## SOURCE DATA
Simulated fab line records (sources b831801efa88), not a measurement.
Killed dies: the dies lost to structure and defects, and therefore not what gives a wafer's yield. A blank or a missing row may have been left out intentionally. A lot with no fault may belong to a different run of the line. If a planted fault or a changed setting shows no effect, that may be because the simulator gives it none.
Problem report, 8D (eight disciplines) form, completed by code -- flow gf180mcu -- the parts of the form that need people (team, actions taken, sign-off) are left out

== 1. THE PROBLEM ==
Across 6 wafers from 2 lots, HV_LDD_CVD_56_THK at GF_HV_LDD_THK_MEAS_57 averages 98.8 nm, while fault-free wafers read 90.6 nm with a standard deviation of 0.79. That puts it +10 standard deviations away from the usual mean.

## BRIEF
Word for word, reproduce all of the material shown above.

## WRITTEN RESPONSE
Simulated fab line records (sources b831801efa88), not a measurement.
Killed dies: the dies lost to structure and defects, and therefore not what gives a wafer's yield. A blank or a missing row may have been left out intentionally. A lot with no fault may belong to a different run of the line. If a planted fault or a changed setting shows no effect, that may be because the simulator gives it none.
Problem report, 8D (eight disciplines) form, completed by code -- flow gf180mcu -- the parts of the form that need people (team, actions taken, sign-off) are left out

== 1. THE PROBLEM ==
Across 6 wafers from 2 lots, HV_LDD_CVD_56_THK at GF_HV_LDD_THK_MEAS_57 averages 98.8 nm, while fault-free wafers read 90.6 nm with a standard deviation of 0.79. That puts it +10 standard deviations away from the usual mean.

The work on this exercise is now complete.